In the listing below, find the line containing "R1: film removed, the" and the line containing "To be met: R1 312.00 nm, allowed miss 7.20 nm". Repeat exactly those two lines and every line between them.

○ ○ ○ ○ ○ ○ ○

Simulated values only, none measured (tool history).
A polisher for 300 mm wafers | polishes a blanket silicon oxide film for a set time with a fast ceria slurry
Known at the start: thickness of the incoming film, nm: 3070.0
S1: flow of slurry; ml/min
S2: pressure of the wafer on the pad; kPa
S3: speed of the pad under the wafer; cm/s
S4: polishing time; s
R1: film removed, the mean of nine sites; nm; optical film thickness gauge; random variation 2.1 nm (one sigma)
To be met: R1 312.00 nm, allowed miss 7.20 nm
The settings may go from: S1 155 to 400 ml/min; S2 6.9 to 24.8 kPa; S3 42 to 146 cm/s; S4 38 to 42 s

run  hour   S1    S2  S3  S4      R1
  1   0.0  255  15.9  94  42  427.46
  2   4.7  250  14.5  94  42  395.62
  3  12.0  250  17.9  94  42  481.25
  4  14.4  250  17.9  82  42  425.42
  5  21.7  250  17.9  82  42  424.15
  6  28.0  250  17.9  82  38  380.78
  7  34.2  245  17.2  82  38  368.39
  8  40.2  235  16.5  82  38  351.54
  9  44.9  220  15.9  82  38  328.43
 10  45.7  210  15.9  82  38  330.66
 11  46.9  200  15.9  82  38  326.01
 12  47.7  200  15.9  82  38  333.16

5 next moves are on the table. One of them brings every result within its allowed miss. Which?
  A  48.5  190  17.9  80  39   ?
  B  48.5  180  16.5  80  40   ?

○ ○ ○ ○ ○ ○ ○

▶ _Exercise output_
R1: film removed, the mean of nine sites; nm; optical film thickness gauge; random variation 2.1 nm (one sigma)
To be met: R1 312.00 nm, allowed miss 7.20 nm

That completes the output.